_ASSIGNMENT_:
The response must consist of the lines below from the one with "Tool: a polisher" through the one with "The tool's runs may not all be listed.", exactly as they appear and with both ends kept.

------------------------

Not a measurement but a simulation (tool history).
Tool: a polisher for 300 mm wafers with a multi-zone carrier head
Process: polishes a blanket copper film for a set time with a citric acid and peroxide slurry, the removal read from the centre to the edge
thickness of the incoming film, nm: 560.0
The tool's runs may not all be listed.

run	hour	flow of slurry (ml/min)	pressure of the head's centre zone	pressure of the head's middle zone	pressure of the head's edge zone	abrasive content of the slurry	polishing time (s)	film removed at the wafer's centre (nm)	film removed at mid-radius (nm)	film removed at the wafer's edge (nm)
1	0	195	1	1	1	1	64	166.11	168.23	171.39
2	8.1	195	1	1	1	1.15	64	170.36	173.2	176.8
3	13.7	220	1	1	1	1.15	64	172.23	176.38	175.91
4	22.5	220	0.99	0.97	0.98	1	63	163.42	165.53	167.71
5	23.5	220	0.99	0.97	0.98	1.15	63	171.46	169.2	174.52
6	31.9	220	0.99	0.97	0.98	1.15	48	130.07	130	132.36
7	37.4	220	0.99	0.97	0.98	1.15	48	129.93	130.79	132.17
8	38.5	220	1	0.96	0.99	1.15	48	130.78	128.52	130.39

------------------------

_TASK RESPONSE_:
Tool: a polisher for 300 mm wafers with a multi-zone carrier head
Process: polishes a blanket copper film for a set time with a citric acid and peroxide slurry, the removal read from the centre to the edge
thickness of the incoming film, nm: 560.0
The tool's runs may not all be listed.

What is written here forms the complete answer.